LISTED ENTRIES -
= = = = = = =
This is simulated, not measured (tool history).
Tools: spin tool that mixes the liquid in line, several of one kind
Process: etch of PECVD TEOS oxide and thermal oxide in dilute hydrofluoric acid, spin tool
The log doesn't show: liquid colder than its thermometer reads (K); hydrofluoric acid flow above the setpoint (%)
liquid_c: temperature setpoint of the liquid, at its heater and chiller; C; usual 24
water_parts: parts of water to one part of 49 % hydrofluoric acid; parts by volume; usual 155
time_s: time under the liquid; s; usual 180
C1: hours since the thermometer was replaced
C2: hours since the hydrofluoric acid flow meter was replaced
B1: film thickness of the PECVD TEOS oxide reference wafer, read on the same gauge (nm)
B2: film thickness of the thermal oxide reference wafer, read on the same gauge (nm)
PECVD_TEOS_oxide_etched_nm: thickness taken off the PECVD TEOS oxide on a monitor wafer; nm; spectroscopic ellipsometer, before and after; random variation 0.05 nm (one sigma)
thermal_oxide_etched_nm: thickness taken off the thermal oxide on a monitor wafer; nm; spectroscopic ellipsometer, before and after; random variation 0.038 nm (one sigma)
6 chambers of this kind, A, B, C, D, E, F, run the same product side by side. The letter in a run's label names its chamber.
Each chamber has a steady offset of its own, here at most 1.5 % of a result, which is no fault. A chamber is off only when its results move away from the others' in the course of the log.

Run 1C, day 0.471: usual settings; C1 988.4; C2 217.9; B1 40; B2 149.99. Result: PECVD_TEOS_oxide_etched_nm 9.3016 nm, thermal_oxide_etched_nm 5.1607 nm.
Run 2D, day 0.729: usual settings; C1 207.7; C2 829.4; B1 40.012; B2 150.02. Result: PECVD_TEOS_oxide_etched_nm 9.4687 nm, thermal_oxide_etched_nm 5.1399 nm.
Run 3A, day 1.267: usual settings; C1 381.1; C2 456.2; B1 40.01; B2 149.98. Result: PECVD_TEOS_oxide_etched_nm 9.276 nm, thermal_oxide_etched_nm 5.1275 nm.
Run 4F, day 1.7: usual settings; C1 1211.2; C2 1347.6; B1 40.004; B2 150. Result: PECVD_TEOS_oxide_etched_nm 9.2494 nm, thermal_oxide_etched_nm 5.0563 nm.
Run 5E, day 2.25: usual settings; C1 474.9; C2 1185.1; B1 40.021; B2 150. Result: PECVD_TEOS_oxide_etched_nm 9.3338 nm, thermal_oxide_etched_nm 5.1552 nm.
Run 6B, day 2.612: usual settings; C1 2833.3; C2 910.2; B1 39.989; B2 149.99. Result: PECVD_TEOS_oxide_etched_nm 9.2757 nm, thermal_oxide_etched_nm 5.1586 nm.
= = = = = = =

WORK REQUEST -
Print, without alteration, only the lines above between the one holding "Run 3A, day" and the one holding "Run 5E, day", inclusive.

EXERCISE ANSWER -
Run 3A, day 1.267: usual settings; C1 381.1; C2 456.2; B1 40.01; B2 149.98. Result: PECVD_TEOS_oxide_etched_nm 9.276 nm, thermal_oxide_etched_nm 5.1275 nm.
Run 4F, day 1.7: usual settings; C1 1211.2; C2 1347.6; B1 40.004; B2 150. Result: PECVD_TEOS_oxide_etched_nm 9.2494 nm, thermal_oxide_etched_nm 5.0563 nm.
Run 5E, day 2.25: usual settings; C1 474.9; C2 1185.1; B1 40.021; B2 150. Result: PECVD_TEOS_oxide_etched_nm 9.3338 nm, thermal_oxide_etched_nm 5.1552 nm.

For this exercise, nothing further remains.